Segment Start: Stored data
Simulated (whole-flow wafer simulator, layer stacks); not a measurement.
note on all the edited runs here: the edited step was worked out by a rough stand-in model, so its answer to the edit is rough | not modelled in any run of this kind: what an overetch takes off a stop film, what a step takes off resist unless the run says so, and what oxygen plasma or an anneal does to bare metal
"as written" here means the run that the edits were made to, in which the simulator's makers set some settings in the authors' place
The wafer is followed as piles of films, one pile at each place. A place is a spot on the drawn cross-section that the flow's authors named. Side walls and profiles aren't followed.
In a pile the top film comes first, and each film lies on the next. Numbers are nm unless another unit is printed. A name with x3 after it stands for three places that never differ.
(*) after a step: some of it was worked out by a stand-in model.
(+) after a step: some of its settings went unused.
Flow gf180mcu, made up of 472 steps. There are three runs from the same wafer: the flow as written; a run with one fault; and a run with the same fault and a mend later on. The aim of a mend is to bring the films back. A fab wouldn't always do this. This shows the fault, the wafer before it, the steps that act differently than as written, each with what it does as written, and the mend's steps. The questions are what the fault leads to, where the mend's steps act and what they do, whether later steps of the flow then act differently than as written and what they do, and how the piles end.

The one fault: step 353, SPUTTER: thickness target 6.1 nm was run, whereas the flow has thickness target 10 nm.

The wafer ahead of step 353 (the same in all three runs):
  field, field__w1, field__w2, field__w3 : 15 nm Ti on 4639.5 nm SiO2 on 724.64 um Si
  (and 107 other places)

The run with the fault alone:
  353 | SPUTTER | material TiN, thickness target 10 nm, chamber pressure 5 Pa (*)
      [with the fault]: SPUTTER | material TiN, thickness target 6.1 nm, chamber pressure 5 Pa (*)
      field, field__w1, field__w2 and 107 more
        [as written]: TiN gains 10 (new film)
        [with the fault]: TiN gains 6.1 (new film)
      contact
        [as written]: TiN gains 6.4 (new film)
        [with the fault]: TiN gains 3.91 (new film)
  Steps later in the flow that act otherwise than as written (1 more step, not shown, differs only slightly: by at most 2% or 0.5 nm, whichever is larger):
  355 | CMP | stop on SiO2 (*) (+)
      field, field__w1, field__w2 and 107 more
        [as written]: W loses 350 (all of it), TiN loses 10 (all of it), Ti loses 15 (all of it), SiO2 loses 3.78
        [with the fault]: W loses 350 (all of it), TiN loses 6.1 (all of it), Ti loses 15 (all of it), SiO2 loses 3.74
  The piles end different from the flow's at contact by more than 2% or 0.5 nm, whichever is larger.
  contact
Segment End: Stored data

Exercise> Repeat exactly the lines of the material above, taking the first line, the line with "The wafer ahead", and every line between them.

Exercise result>
Simulated (whole-flow wafer simulator, layer stacks); not a measurement.
note on all the edited runs here: the edited step was worked out by a rough stand-in model, so its answer to the edit is rough | not modelled in any run of this kind: what an overetch takes off a stop film, what a step takes off resist unless the run says so, and what oxygen plasma or an anneal does to bare metal
"as written" here means the run that the edits were made to, in which the simulator's makers set some settings in the authors' place
The wafer is followed as piles of films, one pile at each place. A place is a spot on the drawn cross-section that the flow's authors named. Side walls and profiles aren't followed.
In a pile the top film comes first, and each film lies on the next. Numbers are nm unless another unit is printed. A name with x3 after it stands for three places that never differ.
(*) after a step: some of it was worked out by a stand-in model.
(+) after a step: some of its settings went unused.
Flow gf180mcu, made up of 472 steps. There are three runs from the same wafer: the flow as written; a run with one fault; and a run with the same fault and a mend later on. The aim of a mend is to bring the films back. A fab wouldn't always do this. This shows the fault, the wafer before it, the steps that act differently than as written, each with what it does as written, and the mend's steps. The questions are what the fault leads to, where the mend's steps act and what they do, whether later steps of the flow then act differently than as written and what they do, and how the piles end.

The one fault: step 353, SPUTTER: thickness target 6.1 nm was run, whereas the flow has thickness target 10 nm.

The wafer ahead of step 353 (the same in all three runs):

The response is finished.